WORK REQUEST
Print, exactly as they stand, the lines from the start of the listing to the line containing "A cross-section is", inclusive.

== EXTRACTED RECORDS

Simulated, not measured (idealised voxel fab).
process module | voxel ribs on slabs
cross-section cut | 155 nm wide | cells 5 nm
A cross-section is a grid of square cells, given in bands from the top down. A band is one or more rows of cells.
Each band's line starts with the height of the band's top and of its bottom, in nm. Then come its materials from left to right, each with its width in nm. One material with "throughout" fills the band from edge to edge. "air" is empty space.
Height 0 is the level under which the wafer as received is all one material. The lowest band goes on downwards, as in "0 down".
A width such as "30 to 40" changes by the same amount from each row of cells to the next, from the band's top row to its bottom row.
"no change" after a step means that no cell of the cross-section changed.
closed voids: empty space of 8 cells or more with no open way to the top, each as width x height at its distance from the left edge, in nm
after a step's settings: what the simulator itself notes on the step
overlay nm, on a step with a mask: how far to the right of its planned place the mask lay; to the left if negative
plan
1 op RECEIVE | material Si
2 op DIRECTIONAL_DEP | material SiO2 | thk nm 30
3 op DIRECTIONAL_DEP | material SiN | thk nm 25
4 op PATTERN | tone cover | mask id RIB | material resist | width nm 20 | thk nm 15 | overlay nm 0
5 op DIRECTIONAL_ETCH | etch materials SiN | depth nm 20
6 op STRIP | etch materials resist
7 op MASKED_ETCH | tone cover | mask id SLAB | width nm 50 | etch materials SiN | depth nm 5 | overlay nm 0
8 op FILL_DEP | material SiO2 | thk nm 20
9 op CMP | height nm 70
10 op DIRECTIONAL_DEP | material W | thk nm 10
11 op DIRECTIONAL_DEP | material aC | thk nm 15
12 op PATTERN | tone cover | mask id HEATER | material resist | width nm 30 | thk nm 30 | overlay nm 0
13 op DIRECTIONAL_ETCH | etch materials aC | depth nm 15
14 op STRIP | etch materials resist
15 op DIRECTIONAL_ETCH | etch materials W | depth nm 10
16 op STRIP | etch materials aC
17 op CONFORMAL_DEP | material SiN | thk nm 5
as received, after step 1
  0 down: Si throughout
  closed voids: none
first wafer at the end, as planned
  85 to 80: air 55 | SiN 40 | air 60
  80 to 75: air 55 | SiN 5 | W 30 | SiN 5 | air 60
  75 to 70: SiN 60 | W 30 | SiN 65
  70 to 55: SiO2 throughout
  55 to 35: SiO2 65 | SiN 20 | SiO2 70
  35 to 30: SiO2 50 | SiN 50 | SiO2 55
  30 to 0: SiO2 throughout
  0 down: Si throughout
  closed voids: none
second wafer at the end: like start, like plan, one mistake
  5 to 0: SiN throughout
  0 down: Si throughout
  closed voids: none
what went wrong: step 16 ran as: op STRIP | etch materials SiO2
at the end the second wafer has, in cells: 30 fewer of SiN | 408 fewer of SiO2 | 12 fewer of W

====

TASK RESPONSE
Simulated, not measured (idealised voxel fab).
process module | voxel ribs on slabs
cross-section cut | 155 nm wide | cells 5 nm
A cross-section is a grid of square cells, given in bands from the top down. A band is one or more rows of cells.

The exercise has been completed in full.